__Task item__: Here the job is to restate every entry word for word.

__Data provided__:
= = = =
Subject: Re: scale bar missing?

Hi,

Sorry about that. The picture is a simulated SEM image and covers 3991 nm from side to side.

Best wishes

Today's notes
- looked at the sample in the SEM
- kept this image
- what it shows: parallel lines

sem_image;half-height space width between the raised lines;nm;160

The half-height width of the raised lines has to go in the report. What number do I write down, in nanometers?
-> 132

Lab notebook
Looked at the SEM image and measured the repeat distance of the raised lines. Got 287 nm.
= = = =

__Expected answer__:
Subject: Re: scale bar missing?

Hi,

Sorry about that. The picture is a simulated SEM image and covers 3991 nm from side to side.

Best wishes

Today's notes
- looked at the sample in the SEM
- kept this image
- what it shows: parallel lines

sem_image;half-height space width between the raised lines;nm;160

The half-height width of the raised lines has to go in the report. What number do I write down, in nanometers?
-> 132

Lab notebook
Looked at the SEM image and measured the repeat distance of the raised lines. Got 287 nm.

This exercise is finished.